◆ ◆ ◆ ◆
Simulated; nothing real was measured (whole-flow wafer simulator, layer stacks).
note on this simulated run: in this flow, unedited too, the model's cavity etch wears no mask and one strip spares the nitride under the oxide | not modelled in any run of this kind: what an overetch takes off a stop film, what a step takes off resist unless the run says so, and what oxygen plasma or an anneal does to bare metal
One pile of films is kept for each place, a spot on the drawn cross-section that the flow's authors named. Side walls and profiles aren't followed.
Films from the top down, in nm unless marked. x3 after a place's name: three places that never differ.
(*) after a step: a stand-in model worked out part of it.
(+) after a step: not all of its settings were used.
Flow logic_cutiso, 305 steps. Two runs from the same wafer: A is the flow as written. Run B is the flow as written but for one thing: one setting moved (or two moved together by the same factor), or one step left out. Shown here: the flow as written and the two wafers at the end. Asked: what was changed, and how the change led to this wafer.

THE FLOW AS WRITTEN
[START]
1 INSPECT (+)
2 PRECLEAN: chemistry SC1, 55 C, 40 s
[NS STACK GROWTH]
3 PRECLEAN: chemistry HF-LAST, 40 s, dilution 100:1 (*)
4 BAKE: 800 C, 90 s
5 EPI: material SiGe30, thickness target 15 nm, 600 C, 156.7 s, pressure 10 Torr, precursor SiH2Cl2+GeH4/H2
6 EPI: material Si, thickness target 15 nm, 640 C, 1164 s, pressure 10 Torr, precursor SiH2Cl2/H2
◆ ◆ ◆ ◆

WORK INSTRUCTION: Going line by line, copy the data above exactly.

WORKED SOLUTION:
Simulated; nothing real was measured (whole-flow wafer simulator, layer stacks).
note on this simulated run: in this flow, unedited too, the model's cavity etch wears no mask and one strip spares the nitride under the oxide | not modelled in any run of this kind: what an overetch takes off a stop film, what a step takes off resist unless the run says so, and what oxygen plasma or an anneal does to bare metal
One pile of films is kept for each place, a spot on the drawn cross-section that the flow's authors named. Side walls and profiles aren't followed.
Films from the top down, in nm unless marked. x3 after a place's name: three places that never differ.
(*) after a step: a stand-in model worked out part of it.
(+) after a step: not all of its settings were used.
Flow logic_cutiso, 305 steps. Two runs from the same wafer: A is the flow as written. Run B is the flow as written but for one thing: one setting moved (or two moved together by the same factor), or one step left out. Shown here: the flow as written and the two wafers at the end. Asked: what was changed, and how the change led to this wafer.

THE FLOW AS WRITTEN
[START]
1 INSPECT (+)
2 PRECLEAN: chemistry SC1, 55 C, 40 s
[NS STACK GROWTH]
3 PRECLEAN: chemistry HF-LAST, 40 s, dilution 100:1 (*)
4 BAKE: 800 C, 90 s
5 EPI: material SiGe30, thickness target 15 nm, 600 C, 156.7 s, pressure 10 Torr, precursor SiH2Cl2+GeH4/H2
6 EPI: material Si, thickness target 15 nm, 640 C, 1164 s, pressure 10 Torr, precursor SiH2Cl2/H2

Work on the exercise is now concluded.